**RECORD SET:**
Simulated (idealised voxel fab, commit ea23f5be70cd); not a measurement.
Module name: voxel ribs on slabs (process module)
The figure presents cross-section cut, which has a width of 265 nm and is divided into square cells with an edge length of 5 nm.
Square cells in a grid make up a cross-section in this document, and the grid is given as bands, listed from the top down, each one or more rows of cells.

**WORK INSTRUCTION:** Copy out the material above in its entirety. Every detail must match.

**REPLY:**
Simulated (idealised voxel fab, commit ea23f5be70cd); not a measurement.
Module name: voxel ribs on slabs (process module)
The figure presents cross-section cut, which has a width of 265 nm and is divided into square cells with an edge length of 5 nm.
Square cells in a grid make up a cross-section in this document, and the grid is given as bands, listed from the top down, each one or more rows of cells.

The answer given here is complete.